- PROVIDED INFORMATION:
____________
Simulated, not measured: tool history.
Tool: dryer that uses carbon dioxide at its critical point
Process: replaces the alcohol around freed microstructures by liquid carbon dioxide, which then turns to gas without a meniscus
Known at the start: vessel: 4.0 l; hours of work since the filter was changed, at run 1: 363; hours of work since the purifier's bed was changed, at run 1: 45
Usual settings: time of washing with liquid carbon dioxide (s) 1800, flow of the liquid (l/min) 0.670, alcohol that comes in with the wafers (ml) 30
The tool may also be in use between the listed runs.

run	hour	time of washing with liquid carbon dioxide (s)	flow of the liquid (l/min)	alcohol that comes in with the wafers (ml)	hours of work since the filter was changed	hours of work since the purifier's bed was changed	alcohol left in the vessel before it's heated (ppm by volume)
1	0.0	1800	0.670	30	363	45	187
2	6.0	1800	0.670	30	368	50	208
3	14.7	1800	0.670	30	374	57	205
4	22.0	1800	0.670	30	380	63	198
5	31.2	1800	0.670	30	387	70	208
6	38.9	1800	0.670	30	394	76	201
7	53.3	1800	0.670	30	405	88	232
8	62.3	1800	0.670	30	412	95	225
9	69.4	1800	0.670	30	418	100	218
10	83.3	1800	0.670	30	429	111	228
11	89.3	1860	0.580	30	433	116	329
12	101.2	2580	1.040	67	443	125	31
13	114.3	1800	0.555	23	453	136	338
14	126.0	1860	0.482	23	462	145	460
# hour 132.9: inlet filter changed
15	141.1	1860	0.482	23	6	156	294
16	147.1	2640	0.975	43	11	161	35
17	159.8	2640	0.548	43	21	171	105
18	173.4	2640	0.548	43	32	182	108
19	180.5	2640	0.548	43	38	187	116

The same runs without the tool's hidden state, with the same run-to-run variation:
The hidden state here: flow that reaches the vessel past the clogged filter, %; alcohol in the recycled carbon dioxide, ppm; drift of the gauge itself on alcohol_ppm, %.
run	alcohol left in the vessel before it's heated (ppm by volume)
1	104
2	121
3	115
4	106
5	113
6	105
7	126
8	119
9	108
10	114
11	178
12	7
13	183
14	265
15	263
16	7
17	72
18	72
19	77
____________

- WORK REQUEST: Copy the material above word for word, taking the first line, the line containing "Usual settings: time", and every line between them, and nothing else.

- WORKED SOLUTION:
Simulated, not measured: tool history.
Tool: dryer that uses carbon dioxide at its critical point
Process: replaces the alcohol around freed microstructures by liquid carbon dioxide, which then turns to gas without a meniscus
Known at the start: vessel: 4.0 l; hours of work since the filter was changed, at run 1: 363; hours of work since the purifier's bed was changed, at run 1: 45
Usual settings: time of washing with liquid carbon dioxide (s) 1800, flow of the liquid (l/min) 0.670, alcohol that comes in with the wafers (ml) 30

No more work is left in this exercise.